■ **WORK ITEM**
Write the records out again, unchanged.

○ ○ ○ ○

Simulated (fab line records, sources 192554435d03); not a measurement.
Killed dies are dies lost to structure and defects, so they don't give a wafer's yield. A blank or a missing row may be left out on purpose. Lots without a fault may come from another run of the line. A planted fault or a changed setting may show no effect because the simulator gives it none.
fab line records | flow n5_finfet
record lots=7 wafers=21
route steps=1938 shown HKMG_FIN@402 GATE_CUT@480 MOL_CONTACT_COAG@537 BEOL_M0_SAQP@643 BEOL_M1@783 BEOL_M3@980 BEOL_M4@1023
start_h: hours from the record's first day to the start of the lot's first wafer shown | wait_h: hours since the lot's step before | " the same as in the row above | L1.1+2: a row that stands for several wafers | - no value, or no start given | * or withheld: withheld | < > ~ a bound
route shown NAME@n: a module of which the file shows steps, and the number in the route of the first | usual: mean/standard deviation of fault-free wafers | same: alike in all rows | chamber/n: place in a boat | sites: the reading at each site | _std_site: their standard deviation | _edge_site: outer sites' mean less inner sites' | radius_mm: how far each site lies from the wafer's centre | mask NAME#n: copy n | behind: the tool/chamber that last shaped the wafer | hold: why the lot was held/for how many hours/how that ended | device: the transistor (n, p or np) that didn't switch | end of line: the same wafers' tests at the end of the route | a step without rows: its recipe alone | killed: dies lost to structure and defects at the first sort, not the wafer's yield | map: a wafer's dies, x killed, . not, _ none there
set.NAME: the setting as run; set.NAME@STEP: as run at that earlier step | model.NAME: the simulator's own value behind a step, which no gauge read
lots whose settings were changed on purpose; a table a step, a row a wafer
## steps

○ ○ ○ ○

■ **WRITTEN REPLY**
Simulated (fab line records, sources 192554435d03); not a measurement.
Killed dies are dies lost to structure and defects, so they don't give a wafer's yield. A blank or a missing row may be left out on purpose. Lots without a fault may come from another run of the line. A planted fault or a changed setting may show no effect because the simulator gives it none.
fab line records | flow n5_finfet
record lots=7 wafers=21
route steps=1938 shown HKMG_FIN@402 GATE_CUT@480 MOL_CONTACT_COAG@537 BEOL_M0_SAQP@643 BEOL_M1@783 BEOL_M3@980 BEOL_M4@1023
start_h: hours from the record's first day to the start of the lot's first wafer shown | wait_h: hours since the lot's step before | " the same as in the row above | L1.1+2: a row that stands for several wafers | - no value, or no start given | * or withheld: withheld | < > ~ a bound
route shown NAME@n: a module of which the file shows steps, and the number in the route of the first | usual: mean/standard deviation of fault-free wafers | same: alike in all rows | chamber/n: place in a boat | sites: the reading at each site | _std_site: their standard deviation | _edge_site: outer sites' mean less inner sites' | radius_mm: how far each site lies from the wafer's centre | mask NAME#n: copy n | behind: the tool/chamber that last shaped the wafer | hold: why the lot was held/for how many hours/how that ended | device: the transistor (n, p or np) that didn't switch | end of line: the same wafers' tests at the end of the route | a step without rows: its recipe alone | killed: dies lost to structure and defects at the first sort, not the wafer's yield | map: a wafer's dies, x killed, . not, _ none there
set.NAME: the setting as run; set.NAME@STEP: as run at that earlier step | model.NAME: the simulator's own value behind a step, which no gauge read
lots whose settings were changed on purpose; a table a step, a row a wafer
## steps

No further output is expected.